__________

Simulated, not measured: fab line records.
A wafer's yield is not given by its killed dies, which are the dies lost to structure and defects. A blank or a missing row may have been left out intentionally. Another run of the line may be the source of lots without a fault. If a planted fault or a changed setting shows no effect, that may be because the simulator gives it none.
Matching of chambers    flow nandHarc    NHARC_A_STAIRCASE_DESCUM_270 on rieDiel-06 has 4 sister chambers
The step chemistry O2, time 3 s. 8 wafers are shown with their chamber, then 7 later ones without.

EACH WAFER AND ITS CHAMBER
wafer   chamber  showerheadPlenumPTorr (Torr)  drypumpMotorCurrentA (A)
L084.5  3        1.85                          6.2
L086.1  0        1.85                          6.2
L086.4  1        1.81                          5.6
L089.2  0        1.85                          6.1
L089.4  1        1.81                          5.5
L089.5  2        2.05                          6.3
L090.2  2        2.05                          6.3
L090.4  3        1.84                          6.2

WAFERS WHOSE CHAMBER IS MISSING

__________

● **Work request**: Begin with the first line of the records and finish with the line containing "A wafer's yield". Reproduce those lines exactly, both ends included, and nothing else.

● **Written solution**:
Simulated, not measured: fab line records.
A wafer's yield is not given by its killed dies, which are the dies lost to structure and defects. A blank or a missing row may have been left out intentionally. Another run of the line may be the source of lots without a fault. If a planted fault or a changed setting shows no effect, that may be because the simulator gives it none.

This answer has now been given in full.